+-------+

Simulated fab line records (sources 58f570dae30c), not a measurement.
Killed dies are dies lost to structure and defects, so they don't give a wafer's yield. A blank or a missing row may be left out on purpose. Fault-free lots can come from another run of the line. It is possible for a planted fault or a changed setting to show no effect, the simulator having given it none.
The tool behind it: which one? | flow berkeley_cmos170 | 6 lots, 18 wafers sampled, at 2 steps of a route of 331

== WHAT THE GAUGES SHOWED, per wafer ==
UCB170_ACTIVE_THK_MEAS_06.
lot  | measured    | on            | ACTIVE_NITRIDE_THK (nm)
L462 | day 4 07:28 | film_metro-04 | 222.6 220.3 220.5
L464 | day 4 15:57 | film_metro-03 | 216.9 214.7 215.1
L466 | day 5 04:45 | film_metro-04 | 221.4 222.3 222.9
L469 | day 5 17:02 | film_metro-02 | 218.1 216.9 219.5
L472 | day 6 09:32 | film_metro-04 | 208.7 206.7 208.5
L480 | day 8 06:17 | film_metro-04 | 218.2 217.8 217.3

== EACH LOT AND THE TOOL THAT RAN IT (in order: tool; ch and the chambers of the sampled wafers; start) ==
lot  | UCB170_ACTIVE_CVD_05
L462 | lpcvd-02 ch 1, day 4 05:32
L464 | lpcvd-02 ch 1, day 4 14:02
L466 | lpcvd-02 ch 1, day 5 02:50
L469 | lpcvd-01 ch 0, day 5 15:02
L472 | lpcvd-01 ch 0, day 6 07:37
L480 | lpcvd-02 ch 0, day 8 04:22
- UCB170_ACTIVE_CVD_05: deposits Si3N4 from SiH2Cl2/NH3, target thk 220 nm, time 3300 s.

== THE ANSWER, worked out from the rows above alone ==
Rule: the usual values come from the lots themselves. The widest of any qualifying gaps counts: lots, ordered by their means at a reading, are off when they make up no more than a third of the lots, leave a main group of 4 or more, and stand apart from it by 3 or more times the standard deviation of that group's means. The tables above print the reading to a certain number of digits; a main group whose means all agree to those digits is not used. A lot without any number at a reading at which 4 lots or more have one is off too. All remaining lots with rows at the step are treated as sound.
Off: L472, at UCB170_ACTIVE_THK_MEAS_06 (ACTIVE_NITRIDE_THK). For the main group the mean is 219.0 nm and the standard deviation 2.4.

+-------+

#### REQUIREMENT:
Begin with the first line of the listing above and write out each line exactly, ending with the line that contains "L466 | day 5".

#### RESPONSE:
Simulated fab line records (sources 58f570dae30c), not a measurement.
Killed dies are dies lost to structure and defects, so they don't give a wafer's yield. A blank or a missing row may be left out on purpose. Fault-free lots can come from another run of the line. It is possible for a planted fault or a changed setting to show no effect, the simulator having given it none.
The tool behind it: which one? | flow berkeley_cmos170 | 6 lots, 18 wafers sampled, at 2 steps of a route of 331

== WHAT THE GAUGES SHOWED, per wafer ==
UCB170_ACTIVE_THK_MEAS_06.
lot  | measured    | on            | ACTIVE_NITRIDE_THK (nm)
L462 | day 4 07:28 | film_metro-04 | 222.6 220.3 220.5
L464 | day 4 15:57 | film_metro-03 | 216.9 214.7 215.1
L466 | day 5 04:45 | film_metro-04 | 221.4 222.3 222.9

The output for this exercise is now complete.